● Requirement: Each entry below must appear in the answer exactly as written.

● Data section:
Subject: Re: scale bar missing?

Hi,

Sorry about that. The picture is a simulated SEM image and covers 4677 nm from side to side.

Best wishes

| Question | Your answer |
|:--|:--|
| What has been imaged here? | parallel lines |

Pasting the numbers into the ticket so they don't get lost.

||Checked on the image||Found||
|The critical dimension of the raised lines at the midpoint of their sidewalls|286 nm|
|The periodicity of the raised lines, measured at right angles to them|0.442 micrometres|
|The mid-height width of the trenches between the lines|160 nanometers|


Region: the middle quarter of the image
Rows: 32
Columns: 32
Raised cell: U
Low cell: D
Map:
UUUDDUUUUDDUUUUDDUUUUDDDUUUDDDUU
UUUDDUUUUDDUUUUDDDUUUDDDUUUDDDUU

● Task result:
Subject: Re: scale bar missing?

Hi,

Sorry about that. The picture is a simulated SEM image and covers 4677 nm from side to side.

Best wishes

| Question | Your answer |
|:--|:--|
| What has been imaged here? | parallel lines |

Pasting the numbers into the ticket so they don't get lost.

||Checked on the image||Found||
|The critical dimension of the raised lines at the midpoint of their sidewalls|286 nm|
|The periodicity of the raised lines, measured at right angles to them|0.442 micrometres|
|The mid-height width of the trenches between the lines|160 nanometers|


Region: the middle quarter of the image
Rows: 32
Columns: 32
Raised cell: U
Low cell: D
Map:
UUUDDUUUUDDUUUUDDUUUUDDDUUUDDDUU
UUUDDUUUUDDUUUUDDDUUUDDDUUUDDDUU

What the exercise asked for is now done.